• [Source data]:
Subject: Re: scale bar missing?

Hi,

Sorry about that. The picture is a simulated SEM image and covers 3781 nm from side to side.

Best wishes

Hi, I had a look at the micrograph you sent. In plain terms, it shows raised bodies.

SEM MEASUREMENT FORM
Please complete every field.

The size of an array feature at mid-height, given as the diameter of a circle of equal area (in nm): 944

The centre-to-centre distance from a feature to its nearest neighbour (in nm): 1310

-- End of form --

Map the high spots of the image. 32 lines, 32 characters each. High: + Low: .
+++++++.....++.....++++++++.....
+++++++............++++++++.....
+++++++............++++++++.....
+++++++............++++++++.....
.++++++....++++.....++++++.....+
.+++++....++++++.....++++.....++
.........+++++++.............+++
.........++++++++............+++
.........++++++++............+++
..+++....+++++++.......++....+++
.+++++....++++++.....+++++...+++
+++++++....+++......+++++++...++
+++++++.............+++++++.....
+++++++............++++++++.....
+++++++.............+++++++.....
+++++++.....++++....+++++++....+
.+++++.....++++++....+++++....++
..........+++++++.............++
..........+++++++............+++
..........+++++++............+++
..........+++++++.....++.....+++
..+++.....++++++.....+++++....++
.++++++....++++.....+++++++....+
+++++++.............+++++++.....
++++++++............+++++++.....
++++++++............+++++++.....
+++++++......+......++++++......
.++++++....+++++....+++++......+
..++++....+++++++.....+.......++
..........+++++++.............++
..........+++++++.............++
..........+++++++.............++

• [Work item]:
Start with the first line of the data and print every line exactly. The line containing "Please complete every field." is the last one to include.

• [Solution]:
Subject: Re: scale bar missing?

Hi,

Sorry about that. The picture is a simulated SEM image and covers 3781 nm from side to side.

Best wishes

Hi, I had a look at the micrograph you sent. In plain terms, it shows raised bodies.

SEM MEASUREMENT FORM
Please complete every field.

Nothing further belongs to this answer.